▶ **Assignment**: Provide the records once more, identical to the original.

▶ **Record set**:
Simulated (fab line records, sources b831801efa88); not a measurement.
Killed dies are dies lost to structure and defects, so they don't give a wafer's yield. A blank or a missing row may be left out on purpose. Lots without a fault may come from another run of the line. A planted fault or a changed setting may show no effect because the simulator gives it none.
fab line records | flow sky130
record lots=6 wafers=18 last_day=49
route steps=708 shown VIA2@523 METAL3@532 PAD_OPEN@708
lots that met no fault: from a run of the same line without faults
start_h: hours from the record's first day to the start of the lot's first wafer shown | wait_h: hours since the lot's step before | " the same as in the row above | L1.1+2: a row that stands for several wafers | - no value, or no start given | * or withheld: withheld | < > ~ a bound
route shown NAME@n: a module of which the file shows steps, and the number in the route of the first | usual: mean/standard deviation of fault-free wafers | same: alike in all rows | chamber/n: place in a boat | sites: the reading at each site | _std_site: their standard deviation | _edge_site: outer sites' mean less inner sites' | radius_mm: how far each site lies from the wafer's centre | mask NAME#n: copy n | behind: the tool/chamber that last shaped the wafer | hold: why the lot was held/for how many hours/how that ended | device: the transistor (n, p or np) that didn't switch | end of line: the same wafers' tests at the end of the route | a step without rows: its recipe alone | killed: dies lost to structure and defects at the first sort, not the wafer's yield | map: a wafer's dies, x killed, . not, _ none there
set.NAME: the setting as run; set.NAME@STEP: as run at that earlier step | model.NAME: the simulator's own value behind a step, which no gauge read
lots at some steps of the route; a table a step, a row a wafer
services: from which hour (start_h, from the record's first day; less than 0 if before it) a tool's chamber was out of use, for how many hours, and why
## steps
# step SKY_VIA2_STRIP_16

▶ **Written answer**:
Simulated (fab line records, sources b831801efa88); not a measurement.
Killed dies are dies lost to structure and defects, so they don't give a wafer's yield. A blank or a missing row may be left out on purpose. Lots without a fault may come from another run of the line. A planted fault or a changed setting may show no effect because the simulator gives it none.
fab line records | flow sky130
record lots=6 wafers=18 last_day=49
route steps=708 shown VIA2@523 METAL3@532 PAD_OPEN@708
lots that met no fault: from a run of the same line without faults
start_h: hours from the record's first day to the start of the lot's first wafer shown | wait_h: hours since the lot's step before | " the same as in the row above | L1.1+2: a row that stands for several wafers | - no value, or no start given | * or withheld: withheld | < > ~ a bound
route shown NAME@n: a module of which the file shows steps, and the number in the route of the first | usual: mean/standard deviation of fault-free wafers | same: alike in all rows | chamber/n: place in a boat | sites: the reading at each site | _std_site: their standard deviation | _edge_site: outer sites' mean less inner sites' | radius_mm: how far each site lies from the wafer's centre | mask NAME#n: copy n | behind: the tool/chamber that last shaped the wafer | hold: why the lot was held/for how many hours/how that ended | device: the transistor (n, p or np) that didn't switch | end of line: the same wafers' tests at the end of the route | a step without rows: its recipe alone | killed: dies lost to structure and defects at the first sort, not the wafer's yield | map: a wafer's dies, x killed, . not, _ none there
set.NAME: the setting as run; set.NAME@STEP: as run at that earlier step | model.NAME: the simulator's own value behind a step, which no gauge read
lots at some steps of the route; a table a step, a row a wafer
services: from which hour (start_h, from the record's first day; less than 0 if before it) a tool's chamber was out of use, for how many hours, and why
## steps
# step SKY_VIA2_STRIP_16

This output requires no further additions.